Listed entries
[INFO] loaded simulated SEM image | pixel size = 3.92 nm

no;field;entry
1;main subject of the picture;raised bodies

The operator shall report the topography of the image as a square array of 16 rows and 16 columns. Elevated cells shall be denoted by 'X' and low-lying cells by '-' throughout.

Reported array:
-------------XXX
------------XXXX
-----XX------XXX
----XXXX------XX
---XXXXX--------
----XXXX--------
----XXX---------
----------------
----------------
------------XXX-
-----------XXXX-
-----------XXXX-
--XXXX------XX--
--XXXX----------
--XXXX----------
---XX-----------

Work request
Copy the listing exactly.

Worked solution
[INFO] loaded simulated SEM image | pixel size = 3.92 nm

no;field;entry
1;main subject of the picture;raised bodies

The operator shall report the topography of the image as a square array of 16 rows and 16 columns. Elevated cells shall be denoted by 'X' and low-lying cells by '-' throughout.

Reported array:
-------------XXX
------------XXXX
-----XX------XXX
----XXXX------XX
---XXXXX--------
----XXXX--------
----XXX---------
----------------
----------------
------------XXX-
-----------XXXX-
-----------XXXX-
--XXXX------XX--
--XXXX----------
--XXXX----------
---XX-----------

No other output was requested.